Requirement :: Please return each record exactly, leaving nothing out.

Extracted records ::
--- START ---
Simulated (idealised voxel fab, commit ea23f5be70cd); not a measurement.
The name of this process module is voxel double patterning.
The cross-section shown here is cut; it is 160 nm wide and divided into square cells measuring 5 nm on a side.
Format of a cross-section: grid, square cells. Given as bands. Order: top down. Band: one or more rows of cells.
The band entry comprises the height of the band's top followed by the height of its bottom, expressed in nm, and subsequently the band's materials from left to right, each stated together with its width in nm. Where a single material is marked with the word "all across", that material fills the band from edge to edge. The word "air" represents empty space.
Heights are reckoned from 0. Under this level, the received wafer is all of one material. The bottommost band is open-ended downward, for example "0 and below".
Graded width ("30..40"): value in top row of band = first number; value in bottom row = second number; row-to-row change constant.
--- END ---

Written reply ::
Simulated (idealised voxel fab, commit ea23f5be70cd); not a measurement.
The name of this process module is voxel double patterning.
The cross-section shown here is cut; it is 160 nm wide and divided into square cells measuring 5 nm on a side.
Format of a cross-section: grid, square cells. Given as bands. Order: top down. Band: one or more rows of cells.
The band entry comprises the height of the band's top followed by the height of its bottom, expressed in nm, and subsequently the band's materials from left to right, each stated together with its width in nm. Where a single material is marked with the word "all across", that material fills the band from edge to edge. The word "air" represents empty space.
Heights are reckoned from 0. Under this level, the received wafer is all of one material. The bottommost band is open-ended downward, for example "0 and below".
Graded width ("30..40"): value in top row of band = first number; value in bottom row = second number; row-to-row change constant.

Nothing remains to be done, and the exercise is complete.